# WORK REQUEST
Output an exact reproduction of the data.

+++ PROVIDED DATA

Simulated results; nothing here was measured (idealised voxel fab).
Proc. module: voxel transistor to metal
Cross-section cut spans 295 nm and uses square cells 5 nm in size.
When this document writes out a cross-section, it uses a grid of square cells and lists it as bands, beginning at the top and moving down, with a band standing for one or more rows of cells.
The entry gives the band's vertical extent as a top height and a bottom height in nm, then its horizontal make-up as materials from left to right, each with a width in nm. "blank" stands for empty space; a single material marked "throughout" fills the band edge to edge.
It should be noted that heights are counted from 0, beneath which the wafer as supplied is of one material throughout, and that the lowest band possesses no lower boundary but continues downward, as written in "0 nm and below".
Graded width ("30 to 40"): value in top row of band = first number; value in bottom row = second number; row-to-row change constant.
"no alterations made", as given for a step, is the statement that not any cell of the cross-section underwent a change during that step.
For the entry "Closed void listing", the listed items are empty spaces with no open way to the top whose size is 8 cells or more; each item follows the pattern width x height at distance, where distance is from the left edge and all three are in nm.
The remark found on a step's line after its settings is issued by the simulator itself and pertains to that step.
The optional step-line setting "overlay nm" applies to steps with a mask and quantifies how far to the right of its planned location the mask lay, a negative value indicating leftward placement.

++++++

# RESPONSE
Simulated results; nothing here was measured (idealised voxel fab).
Proc. module: voxel transistor to metal
Cross-section cut spans 295 nm and uses square cells 5 nm in size.
When this document writes out a cross-section, it uses a grid of square cells and lists it as bands, beginning at the top and moving down, with a band standing for one or more rows of cells.
The entry gives the band's vertical extent as a top height and a bottom height in nm, then its horizontal make-up as materials from left to right, each with a width in nm. "blank" stands for empty space; a single material marked "throughout" fills the band edge to edge.
It should be noted that heights are counted from 0, beneath which the wafer as supplied is of one material throughout, and that the lowest band possesses no lower boundary but continues downward, as written in "0 nm and below".
Graded width ("30 to 40"): value in top row of band = first number; value in bottom row = second number; row-to-row change constant.
"no alterations made", as given for a step, is the statement that not any cell of the cross-section underwent a change during that step.
For the entry "Closed void listing", the listed items are empty spaces with no open way to the top whose size is 8 cells or more; each item follows the pattern width x height at distance, where distance is from the left edge and all three are in nm.
The remark found on a step's line after its settings is issued by the simulator itself and pertains to that step.
The optional step-line setting "overlay nm" applies to steps with a mask and quantifies how far to the right of its planned location the mask lay, a negative value indicating leftward placement.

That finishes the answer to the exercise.